..........
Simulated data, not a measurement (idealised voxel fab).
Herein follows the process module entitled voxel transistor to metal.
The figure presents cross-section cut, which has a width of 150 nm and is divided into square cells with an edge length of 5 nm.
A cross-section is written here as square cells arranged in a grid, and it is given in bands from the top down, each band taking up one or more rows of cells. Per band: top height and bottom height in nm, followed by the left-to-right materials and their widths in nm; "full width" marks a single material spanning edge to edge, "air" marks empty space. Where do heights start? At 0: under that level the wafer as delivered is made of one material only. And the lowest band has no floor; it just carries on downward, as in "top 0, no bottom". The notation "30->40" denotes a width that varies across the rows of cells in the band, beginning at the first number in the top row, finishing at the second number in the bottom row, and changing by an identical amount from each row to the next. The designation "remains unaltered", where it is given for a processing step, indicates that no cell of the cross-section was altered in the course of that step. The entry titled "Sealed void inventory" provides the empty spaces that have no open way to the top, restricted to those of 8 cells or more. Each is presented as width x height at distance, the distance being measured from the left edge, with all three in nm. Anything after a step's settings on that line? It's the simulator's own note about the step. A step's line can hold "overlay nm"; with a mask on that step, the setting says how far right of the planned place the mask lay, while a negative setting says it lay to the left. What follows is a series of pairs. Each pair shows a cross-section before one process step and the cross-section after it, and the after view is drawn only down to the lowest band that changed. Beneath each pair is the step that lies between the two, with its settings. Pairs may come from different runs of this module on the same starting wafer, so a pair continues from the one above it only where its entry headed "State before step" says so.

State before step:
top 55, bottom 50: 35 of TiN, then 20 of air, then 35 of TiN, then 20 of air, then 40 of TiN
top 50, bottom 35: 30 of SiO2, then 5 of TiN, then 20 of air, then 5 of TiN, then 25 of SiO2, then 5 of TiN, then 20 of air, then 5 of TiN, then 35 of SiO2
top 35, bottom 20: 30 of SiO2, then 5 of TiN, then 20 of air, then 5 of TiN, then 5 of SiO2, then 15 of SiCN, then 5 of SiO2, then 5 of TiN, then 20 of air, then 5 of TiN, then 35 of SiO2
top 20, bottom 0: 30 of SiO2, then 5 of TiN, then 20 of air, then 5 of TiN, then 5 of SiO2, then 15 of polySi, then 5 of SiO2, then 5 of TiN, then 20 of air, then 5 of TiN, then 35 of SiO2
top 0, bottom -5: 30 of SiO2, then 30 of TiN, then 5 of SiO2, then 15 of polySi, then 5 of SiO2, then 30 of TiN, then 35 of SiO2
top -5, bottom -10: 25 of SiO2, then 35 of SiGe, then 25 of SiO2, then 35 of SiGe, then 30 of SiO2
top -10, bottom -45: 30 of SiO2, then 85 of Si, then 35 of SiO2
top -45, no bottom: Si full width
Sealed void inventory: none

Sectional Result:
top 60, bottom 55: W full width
..........

What you give back should be exactly the lines of the data above from the line with "Herein follows the" through the line with "The figure presents", both of those included, and nothing more.

**Response:**
Herein follows the process module entitled voxel transistor to metal.
The figure presents cross-section cut, which has a width of 150 nm and is divided into square cells with an edge length of 5 nm.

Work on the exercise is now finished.